==*==

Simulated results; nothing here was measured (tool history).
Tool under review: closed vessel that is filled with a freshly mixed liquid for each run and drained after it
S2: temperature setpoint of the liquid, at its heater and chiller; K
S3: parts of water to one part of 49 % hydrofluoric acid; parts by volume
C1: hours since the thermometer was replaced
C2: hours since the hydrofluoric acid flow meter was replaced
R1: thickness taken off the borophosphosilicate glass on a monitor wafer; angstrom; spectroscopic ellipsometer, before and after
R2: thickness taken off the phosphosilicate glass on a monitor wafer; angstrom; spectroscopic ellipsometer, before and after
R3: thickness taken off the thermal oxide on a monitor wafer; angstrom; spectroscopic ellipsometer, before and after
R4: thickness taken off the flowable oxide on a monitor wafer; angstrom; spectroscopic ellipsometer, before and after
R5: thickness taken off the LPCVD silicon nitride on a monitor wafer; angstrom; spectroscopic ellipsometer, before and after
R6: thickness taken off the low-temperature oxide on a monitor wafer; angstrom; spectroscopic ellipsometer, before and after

==*==

Activity :: Print all the data above word for word.

Result ::
Simulated results; nothing here was measured (tool history).
Tool under review: closed vessel that is filled with a freshly mixed liquid for each run and drained after it
S2: temperature setpoint of the liquid, at its heater and chiller; K
S3: parts of water to one part of 49 % hydrofluoric acid; parts by volume
C1: hours since the thermometer was replaced
C2: hours since the hydrofluoric acid flow meter was replaced
R1: thickness taken off the borophosphosilicate glass on a monitor wafer; angstrom; spectroscopic ellipsometer, before and after
R2: thickness taken off the phosphosilicate glass on a monitor wafer; angstrom; spectroscopic ellipsometer, before and after
R3: thickness taken off the thermal oxide on a monitor wafer; angstrom; spectroscopic ellipsometer, before and after
R4: thickness taken off the flowable oxide on a monitor wafer; angstrom; spectroscopic ellipsometer, before and after
R5: thickness taken off the LPCVD silicon nitride on a monitor wafer; angstrom; spectroscopic ellipsometer, before and after
R6: thickness taken off the low-temperature oxide on a monitor wafer; angstrom; spectroscopic ellipsometer, before and after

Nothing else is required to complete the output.